※ ※ ※
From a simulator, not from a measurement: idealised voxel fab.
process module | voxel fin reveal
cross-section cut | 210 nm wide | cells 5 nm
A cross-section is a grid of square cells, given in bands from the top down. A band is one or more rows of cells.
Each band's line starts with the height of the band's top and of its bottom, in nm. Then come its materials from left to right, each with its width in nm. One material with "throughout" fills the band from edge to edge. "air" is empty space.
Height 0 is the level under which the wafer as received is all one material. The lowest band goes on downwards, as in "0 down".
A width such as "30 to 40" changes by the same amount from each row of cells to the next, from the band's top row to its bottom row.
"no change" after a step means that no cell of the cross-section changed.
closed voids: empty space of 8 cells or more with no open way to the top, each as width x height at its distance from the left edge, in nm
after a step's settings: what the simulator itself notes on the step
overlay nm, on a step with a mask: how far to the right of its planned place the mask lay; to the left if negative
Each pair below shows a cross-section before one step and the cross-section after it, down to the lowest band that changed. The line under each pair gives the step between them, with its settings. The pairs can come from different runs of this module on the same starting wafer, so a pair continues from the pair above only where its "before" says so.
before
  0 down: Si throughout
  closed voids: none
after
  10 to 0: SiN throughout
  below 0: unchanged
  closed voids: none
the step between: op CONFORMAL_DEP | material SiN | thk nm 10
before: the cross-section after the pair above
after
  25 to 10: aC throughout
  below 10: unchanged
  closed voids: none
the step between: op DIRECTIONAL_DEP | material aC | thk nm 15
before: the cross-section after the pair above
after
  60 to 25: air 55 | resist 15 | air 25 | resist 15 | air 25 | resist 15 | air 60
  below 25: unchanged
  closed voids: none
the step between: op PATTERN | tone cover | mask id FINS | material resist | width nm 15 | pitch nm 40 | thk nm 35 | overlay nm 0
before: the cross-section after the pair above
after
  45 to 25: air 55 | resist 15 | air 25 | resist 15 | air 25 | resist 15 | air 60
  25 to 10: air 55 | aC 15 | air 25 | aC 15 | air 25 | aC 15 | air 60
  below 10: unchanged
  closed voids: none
※ ※ ※

As listed above, the lines from the line with "cross-section cut | 210 nm wide | cells 5 nm" to the line with "A cross-section is" are to be echoed exactly, with both ends included and nothing added.

cross-section cut | 210 nm wide | cells 5 nm
A cross-section is a grid of square cells, given in bands from the top down. A band is one or more rows of cells.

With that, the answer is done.